++++++

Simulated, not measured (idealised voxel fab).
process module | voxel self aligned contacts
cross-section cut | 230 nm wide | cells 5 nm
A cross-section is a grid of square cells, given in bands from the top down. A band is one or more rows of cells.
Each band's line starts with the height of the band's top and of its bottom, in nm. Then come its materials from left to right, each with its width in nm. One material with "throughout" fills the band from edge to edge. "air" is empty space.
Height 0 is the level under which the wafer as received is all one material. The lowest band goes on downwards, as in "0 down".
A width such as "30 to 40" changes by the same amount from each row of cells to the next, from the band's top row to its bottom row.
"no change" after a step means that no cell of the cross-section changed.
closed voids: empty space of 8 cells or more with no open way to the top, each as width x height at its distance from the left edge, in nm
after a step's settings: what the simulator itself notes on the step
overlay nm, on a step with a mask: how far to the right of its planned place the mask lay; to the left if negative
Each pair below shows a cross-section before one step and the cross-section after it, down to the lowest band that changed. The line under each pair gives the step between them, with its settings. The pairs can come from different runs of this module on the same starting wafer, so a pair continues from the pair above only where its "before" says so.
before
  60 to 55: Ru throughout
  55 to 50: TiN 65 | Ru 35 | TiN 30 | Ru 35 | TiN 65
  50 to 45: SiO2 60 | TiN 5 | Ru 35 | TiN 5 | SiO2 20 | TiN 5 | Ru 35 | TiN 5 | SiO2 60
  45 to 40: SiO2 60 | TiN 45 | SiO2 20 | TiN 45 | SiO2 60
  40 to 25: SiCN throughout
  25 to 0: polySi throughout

++++++

Assignment:
In the listing above, transcribe exactly everything from the line containing "the cross-section changed." down to the line containing "after a step's", including both and nothing more.

Task output:
"no change" after a step means that no cell of the cross-section changed.
closed voids: empty space of 8 cells or more with no open way to the top, each as width x height at its distance from the left edge, in nm
after a step's settings: what the simulator itself notes on the step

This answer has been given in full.